Reproduce every line that appears below, precisely and completely.

+++ EXTRACTED RECORDS

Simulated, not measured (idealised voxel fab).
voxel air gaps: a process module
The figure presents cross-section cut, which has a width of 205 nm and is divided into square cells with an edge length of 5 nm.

++++++

» **EXERCISE SOLUTION**:
Simulated, not measured (idealised voxel fab).
voxel air gaps: a process module
The figure presents cross-section cut, which has a width of 205 nm and is divided into square cells with an edge length of 5 nm.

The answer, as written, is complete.